§ REQUIRED ACTION: Your answer should contain each record from the listing, repeated exactly.

§ DATA SUPPLIED:
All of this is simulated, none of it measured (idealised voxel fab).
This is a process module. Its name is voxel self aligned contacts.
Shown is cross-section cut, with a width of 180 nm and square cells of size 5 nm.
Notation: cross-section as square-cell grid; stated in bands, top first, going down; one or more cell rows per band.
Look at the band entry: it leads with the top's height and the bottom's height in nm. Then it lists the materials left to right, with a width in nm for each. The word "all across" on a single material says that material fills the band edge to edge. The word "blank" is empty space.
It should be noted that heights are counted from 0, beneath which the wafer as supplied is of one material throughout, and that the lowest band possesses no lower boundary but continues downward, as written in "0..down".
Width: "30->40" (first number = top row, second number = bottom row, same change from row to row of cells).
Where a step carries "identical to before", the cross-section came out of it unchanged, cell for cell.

§ ANSWER SECTION:
All of this is simulated, none of it measured (idealised voxel fab).
This is a process module. Its name is voxel self aligned contacts.
Shown is cross-section cut, with a width of 180 nm and square cells of size 5 nm.
Notation: cross-section as square-cell grid; stated in bands, top first, going down; one or more cell rows per band.
Look at the band entry: it leads with the top's height and the bottom's height in nm. Then it lists the materials left to right, with a width in nm for each. The word "all across" on a single material says that material fills the band edge to edge. The word "blank" is empty space.
It should be noted that heights are counted from 0, beneath which the wafer as supplied is of one material throughout, and that the lowest band possesses no lower boundary but continues downward, as written in "0..down".
Width: "30->40" (first number = top row, second number = bottom row, same change from row to row of cells).
Where a step carries "identical to before", the cross-section came out of it unchanged, cell for cell.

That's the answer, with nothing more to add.